EXTRACTED INFORMATION.
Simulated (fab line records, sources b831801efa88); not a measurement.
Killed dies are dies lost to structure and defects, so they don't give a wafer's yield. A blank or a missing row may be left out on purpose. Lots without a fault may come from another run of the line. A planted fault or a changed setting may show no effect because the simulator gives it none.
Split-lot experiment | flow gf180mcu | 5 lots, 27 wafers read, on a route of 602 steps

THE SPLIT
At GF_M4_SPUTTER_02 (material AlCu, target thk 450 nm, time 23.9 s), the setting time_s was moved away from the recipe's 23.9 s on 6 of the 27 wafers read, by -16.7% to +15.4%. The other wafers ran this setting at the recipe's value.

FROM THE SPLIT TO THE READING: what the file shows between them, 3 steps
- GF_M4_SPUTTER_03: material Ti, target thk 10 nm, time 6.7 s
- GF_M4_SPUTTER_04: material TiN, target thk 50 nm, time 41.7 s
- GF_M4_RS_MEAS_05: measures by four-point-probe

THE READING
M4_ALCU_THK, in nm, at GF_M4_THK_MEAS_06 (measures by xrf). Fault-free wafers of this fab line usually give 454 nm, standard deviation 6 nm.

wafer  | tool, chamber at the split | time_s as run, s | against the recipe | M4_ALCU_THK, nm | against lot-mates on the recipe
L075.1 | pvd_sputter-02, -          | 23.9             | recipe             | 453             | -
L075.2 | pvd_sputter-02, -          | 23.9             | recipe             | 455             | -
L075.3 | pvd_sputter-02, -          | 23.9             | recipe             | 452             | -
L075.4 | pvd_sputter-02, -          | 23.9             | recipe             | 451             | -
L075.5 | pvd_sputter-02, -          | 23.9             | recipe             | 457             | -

TASK ITEM. All lines of the data above must be returned exactly.

TASK SOLUTION.
Simulated (fab line records, sources b831801efa88); not a measurement.
Killed dies are dies lost to structure and defects, so they don't give a wafer's yield. A blank or a missing row may be left out on purpose. Lots without a fault may come from another run of the line. A planted fault or a changed setting may show no effect because the simulator gives it none.
Split-lot experiment | flow gf180mcu | 5 lots, 27 wafers read, on a route of 602 steps

THE SPLIT
At GF_M4_SPUTTER_02 (material AlCu, target thk 450 nm, time 23.9 s), the setting time_s was moved away from the recipe's 23.9 s on 6 of the 27 wafers read, by -16.7% to +15.4%. The other wafers ran this setting at the recipe's value.

FROM THE SPLIT TO THE READING: what the file shows between them, 3 steps
- GF_M4_SPUTTER_03: material Ti, target thk 10 nm, time 6.7 s
- GF_M4_SPUTTER_04: material TiN, target thk 50 nm, time 41.7 s
- GF_M4_RS_MEAS_05: measures by four-point-probe

THE READING
M4_ALCU_THK, in nm, at GF_M4_THK_MEAS_06 (measures by xrf). Fault-free wafers of this fab line usually give 454 nm, standard deviation 6 nm.

wafer  | tool, chamber at the split | time_s as run, s | against the recipe | M4_ALCU_THK, nm | against lot-mates on the recipe
L075.1 | pvd_sputter-02, -          | 23.9             | recipe             | 453             | -
L075.2 | pvd_sputter-02, -          | 23.9             | recipe             | 455             | -
L075.3 | pvd_sputter-02, -          | 23.9             | recipe             | 452             | -
L075.4 | pvd_sputter-02, -          | 23.9             | recipe             | 451             | -
L075.5 | pvd_sputter-02, -          | 23.9             | recipe             | 457             | -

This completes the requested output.